**Entries supplied:**
- - -

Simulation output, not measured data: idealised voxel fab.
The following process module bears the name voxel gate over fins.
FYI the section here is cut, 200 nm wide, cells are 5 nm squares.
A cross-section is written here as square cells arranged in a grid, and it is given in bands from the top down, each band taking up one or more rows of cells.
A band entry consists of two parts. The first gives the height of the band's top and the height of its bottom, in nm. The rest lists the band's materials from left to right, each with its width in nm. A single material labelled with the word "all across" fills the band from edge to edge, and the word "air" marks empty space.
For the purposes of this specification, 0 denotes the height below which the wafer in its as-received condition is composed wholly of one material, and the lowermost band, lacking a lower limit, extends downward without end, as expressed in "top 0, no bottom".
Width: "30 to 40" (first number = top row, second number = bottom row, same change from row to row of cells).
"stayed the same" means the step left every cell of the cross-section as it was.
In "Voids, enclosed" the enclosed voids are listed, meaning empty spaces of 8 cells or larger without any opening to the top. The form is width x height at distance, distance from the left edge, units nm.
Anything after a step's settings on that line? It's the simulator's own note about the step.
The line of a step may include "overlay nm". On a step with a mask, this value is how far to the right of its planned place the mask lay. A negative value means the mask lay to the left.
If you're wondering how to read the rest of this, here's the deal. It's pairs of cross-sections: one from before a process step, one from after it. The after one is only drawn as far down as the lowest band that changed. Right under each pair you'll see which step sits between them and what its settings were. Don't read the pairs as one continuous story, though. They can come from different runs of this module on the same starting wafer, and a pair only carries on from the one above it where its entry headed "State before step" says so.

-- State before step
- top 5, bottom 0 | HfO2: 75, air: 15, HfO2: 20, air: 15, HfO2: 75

- - -

**Requirement:**
Every entry above, from first to last, should be repeated exactly.

**Solution:**
Simulation output, not measured data: idealised voxel fab.
The following process module bears the name voxel gate over fins.
FYI the section here is cut, 200 nm wide, cells are 5 nm squares.
A cross-section is written here as square cells arranged in a grid, and it is given in bands from the top down, each band taking up one or more rows of cells.
A band entry consists of two parts. The first gives the height of the band's top and the height of its bottom, in nm. The rest lists the band's materials from left to right, each with its width in nm. A single material labelled with the word "all across" fills the band from edge to edge, and the word "air" marks empty space.
For the purposes of this specification, 0 denotes the height below which the wafer in its as-received condition is composed wholly of one material, and the lowermost band, lacking a lower limit, extends downward without end, as expressed in "top 0, no bottom".
Width: "30 to 40" (first number = top row, second number = bottom row, same change from row to row of cells).
"stayed the same" means the step left every cell of the cross-section as it was.
In "Voids, enclosed" the enclosed voids are listed, meaning empty spaces of 8 cells or larger without any opening to the top. The form is width x height at distance, distance from the left edge, units nm.
Anything after a step's settings on that line? It's the simulator's own note about the step.
The line of a step may include "overlay nm". On a step with a mask, this value is how far to the right of its planned place the mask lay. A negative value means the mask lay to the left.
If you're wondering how to read the rest of this, here's the deal. It's pairs of cross-sections: one from before a process step, one from after it. The after one is only drawn as far down as the lowest band that changed. Right under each pair you'll see which step sits between them and what its settings were. Don't read the pairs as one continuous story, though. They can come from different runs of this module on the same starting wafer, and a pair only carries on from the one above it where its entry headed "State before step" says so.

-- State before step
- top 5, bottom 0 | HfO2: 75, air: 15, HfO2: 20, air: 15, HfO2: 75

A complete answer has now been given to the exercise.